Without skipping any entry, transcribe the data word for word.

Listed entries
##############################
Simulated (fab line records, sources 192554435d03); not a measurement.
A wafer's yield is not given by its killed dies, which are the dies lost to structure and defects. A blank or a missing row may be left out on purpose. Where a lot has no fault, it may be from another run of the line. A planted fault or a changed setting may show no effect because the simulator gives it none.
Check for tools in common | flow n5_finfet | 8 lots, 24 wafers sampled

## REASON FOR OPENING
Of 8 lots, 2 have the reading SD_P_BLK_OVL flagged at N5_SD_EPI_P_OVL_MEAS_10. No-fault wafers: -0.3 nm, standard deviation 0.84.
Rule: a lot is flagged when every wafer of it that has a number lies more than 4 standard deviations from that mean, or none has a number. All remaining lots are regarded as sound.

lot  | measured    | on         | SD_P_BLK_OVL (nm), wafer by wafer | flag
##############################

Written solution
Simulated (fab line records, sources 192554435d03); not a measurement.
A wafer's yield is not given by its killed dies, which are the dies lost to structure and defects. A blank or a missing row may be left out on purpose. Where a lot has no fault, it may be from another run of the line. A planted fault or a changed setting may show no effect because the simulator gives it none.
Check for tools in common | flow n5_finfet | 8 lots, 24 wafers sampled

## REASON FOR OPENING
Of 8 lots, 2 have the reading SD_P_BLK_OVL flagged at N5_SD_EPI_P_OVL_MEAS_10. No-fault wafers: -0.3 nm, standard deviation 0.84.
Rule: a lot is flagged when every wafer of it that has a number lies more than 4 standard deviations from that mean, or none has a number. All remaining lots are regarded as sound.

lot  | measured    | on         | SD_P_BLK_OVL (nm), wafer by wafer | flag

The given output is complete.